Work instruction:
Print the data exactly as it appears, keeping every word.

Entries supplied:
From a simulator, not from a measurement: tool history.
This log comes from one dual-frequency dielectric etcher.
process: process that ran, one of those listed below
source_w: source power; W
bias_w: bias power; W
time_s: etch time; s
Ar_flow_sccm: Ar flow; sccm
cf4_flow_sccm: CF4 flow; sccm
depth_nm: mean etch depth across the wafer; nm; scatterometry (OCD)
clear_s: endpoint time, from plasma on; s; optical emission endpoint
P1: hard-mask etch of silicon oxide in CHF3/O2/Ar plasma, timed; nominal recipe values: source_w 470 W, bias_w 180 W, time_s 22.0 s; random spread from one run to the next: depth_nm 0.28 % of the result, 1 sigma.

Exercise result:
From a simulator, not from a measurement: tool history.
This log comes from one dual-frequency dielectric etcher.
process: process that ran, one of those listed below
source_w: source power; W
bias_w: bias power; W
time_s: etch time; s
Ar_flow_sccm: Ar flow; sccm
cf4_flow_sccm: CF4 flow; sccm
depth_nm: mean etch depth across the wafer; nm; scatterometry (OCD)
clear_s: endpoint time, from plasma on; s; optical emission endpoint
P1: hard-mask etch of silicon oxide in CHF3/O2/Ar plasma, timed; nominal recipe values: source_w 470 W, bias_w 180 W, time_s 22.0 s; random spread from one run to the next: depth_nm 0.28 % of the result, 1 sigma.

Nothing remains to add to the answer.